ASSIGNMENT
In the material below, the lines from the one containing "Equipment: tester that reads leakage currents" through the one containing "R1: current that" are to be given again exactly, ends included, and no others.

INFORMATION SHOWN
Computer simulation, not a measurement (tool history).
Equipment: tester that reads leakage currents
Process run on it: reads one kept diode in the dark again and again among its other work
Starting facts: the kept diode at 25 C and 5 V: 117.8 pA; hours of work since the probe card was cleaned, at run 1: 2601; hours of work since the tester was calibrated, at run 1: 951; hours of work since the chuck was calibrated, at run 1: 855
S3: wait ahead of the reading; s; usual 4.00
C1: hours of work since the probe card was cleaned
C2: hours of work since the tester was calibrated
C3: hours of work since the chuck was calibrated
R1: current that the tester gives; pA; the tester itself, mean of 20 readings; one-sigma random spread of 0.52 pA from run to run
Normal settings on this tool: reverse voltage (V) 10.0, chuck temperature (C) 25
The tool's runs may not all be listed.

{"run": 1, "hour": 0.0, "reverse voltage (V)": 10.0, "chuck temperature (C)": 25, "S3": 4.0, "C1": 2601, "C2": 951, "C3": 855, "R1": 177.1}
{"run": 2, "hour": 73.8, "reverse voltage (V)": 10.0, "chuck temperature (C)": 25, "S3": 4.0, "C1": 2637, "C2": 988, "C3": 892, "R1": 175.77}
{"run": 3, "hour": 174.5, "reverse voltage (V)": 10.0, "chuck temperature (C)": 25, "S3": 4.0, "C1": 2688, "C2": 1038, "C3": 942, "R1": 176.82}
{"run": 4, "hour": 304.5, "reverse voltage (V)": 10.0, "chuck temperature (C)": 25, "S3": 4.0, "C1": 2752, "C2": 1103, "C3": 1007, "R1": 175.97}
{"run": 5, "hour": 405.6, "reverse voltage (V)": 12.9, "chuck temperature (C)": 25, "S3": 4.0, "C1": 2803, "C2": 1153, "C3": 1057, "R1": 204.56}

RESPONSE AREA
Equipment: tester that reads leakage currents
Process run on it: reads one kept diode in the dark again and again among its other work
Starting facts: the kept diode at 25 C and 5 V: 117.8 pA; hours of work since the probe card was cleaned, at run 1: 2601; hours of work since the tester was calibrated, at run 1: 951; hours of work since the chuck was calibrated, at run 1: 855
S3: wait ahead of the reading; s; usual 4.00
C1: hours of work since the probe card was cleaned
C2: hours of work since the tester was calibrated
C3: hours of work since the chuck was calibrated
R1: current that the tester gives; pA; the tester itself, mean of 20 readings; one-sigma random spread of 0.52 pA from run to run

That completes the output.